Reproduce exactly the opening lines of the listing, stopping after the line that contains "20 | STRIP | chemistry O2, power 800 W (+)" and including it.

* * * * * * * * *

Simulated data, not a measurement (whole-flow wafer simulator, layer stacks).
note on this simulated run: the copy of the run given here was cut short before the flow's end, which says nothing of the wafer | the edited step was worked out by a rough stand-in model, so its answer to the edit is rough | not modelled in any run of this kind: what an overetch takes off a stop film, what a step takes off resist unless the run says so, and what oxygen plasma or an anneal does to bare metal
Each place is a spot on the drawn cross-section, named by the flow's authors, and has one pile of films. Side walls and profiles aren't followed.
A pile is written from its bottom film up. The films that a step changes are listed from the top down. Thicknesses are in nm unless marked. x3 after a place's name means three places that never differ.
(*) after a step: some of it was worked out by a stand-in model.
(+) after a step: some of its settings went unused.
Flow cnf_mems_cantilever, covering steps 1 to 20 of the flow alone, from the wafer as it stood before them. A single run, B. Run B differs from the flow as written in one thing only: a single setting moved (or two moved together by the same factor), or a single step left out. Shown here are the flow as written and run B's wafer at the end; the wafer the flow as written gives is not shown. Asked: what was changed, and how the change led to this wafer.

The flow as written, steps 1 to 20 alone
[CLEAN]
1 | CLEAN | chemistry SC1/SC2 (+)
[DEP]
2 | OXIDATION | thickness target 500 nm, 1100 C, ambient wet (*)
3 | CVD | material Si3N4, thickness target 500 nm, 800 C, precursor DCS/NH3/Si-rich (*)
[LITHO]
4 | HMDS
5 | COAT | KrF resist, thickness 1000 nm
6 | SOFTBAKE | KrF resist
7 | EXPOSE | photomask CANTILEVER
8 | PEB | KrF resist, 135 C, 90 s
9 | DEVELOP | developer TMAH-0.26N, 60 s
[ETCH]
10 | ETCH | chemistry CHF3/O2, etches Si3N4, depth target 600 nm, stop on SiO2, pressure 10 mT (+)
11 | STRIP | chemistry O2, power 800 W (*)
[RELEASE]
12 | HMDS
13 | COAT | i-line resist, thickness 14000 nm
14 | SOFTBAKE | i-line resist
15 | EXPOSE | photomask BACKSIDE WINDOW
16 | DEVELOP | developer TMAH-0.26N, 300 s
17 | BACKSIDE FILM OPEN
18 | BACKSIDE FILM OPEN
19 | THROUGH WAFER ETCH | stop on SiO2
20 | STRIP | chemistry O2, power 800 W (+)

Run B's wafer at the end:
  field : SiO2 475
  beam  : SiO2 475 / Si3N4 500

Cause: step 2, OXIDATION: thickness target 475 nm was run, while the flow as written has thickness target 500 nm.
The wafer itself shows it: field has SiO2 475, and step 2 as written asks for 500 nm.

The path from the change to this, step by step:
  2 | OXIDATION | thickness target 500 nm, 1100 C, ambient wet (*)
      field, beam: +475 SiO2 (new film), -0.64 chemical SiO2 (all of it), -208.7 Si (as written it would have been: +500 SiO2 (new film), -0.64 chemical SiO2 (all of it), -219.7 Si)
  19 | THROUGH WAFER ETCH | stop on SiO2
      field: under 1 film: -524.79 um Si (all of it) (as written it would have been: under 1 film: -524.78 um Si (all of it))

* * * * * * * * *

PROBLEM SOLUTION:
Simulated data, not a measurement (whole-flow wafer simulator, layer stacks).
note on this simulated run: the copy of the run given here was cut short before the flow's end, which says nothing of the wafer | the edited step was worked out by a rough stand-in model, so its answer to the edit is rough | not modelled in any run of this kind: what an overetch takes off a stop film, what a step takes off resist unless the run says so, and what oxygen plasma or an anneal does to bare metal
Each place is a spot on the drawn cross-section, named by the flow's authors, and has one pile of films. Side walls and profiles aren't followed.
A pile is written from its bottom film up. The films that a step changes are listed from the top down. Thicknesses are in nm unless marked. x3 after a place's name means three places that never differ.
(*) after a step: some of it was worked out by a stand-in model.
(+) after a step: some of its settings went unused.
Flow cnf_mems_cantilever, covering steps 1 to 20 of the flow alone, from the wafer as it stood before them. A single run, B. Run B differs from the flow as written in one thing only: a single setting moved (or two moved together by the same factor), or a single step left out. Shown here are the flow as written and run B's wafer at the end; the wafer the flow as written gives is not shown. Asked: what was changed, and how the change led to this wafer.

The flow as written, steps 1 to 20 alone
[CLEAN]
1 | CLEAN | chemistry SC1/SC2 (+)
[DEP]
2 | OXIDATION | thickness target 500 nm, 1100 C, ambient wet (*)
3 | CVD | material Si3N4, thickness target 500 nm, 800 C, precursor DCS/NH3/Si-rich (*)
[LITHO]
4 | HMDS
5 | COAT | KrF resist, thickness 1000 nm
6 | SOFTBAKE | KrF resist
7 | EXPOSE | photomask CANTILEVER
8 | PEB | KrF resist, 135 C, 90 s
9 | DEVELOP | developer TMAH-0.26N, 60 s
[ETCH]
10 | ETCH | chemistry CHF3/O2, etches Si3N4, depth target 600 nm, stop on SiO2, pressure 10 mT (+)
11 | STRIP | chemistry O2, power 800 W (*)
[RELEASE]
12 | HMDS
13 | COAT | i-line resist, thickness 14000 nm
14 | SOFTBAKE | i-line resist
15 | EXPOSE | photomask BACKSIDE WINDOW
16 | DEVELOP | developer TMAH-0.26N, 300 s
17 | BACKSIDE FILM OPEN
18 | BACKSIDE FILM OPEN
19 | THROUGH WAFER ETCH | stop on SiO2
20 | STRIP | chemistry O2, power 800 W (+)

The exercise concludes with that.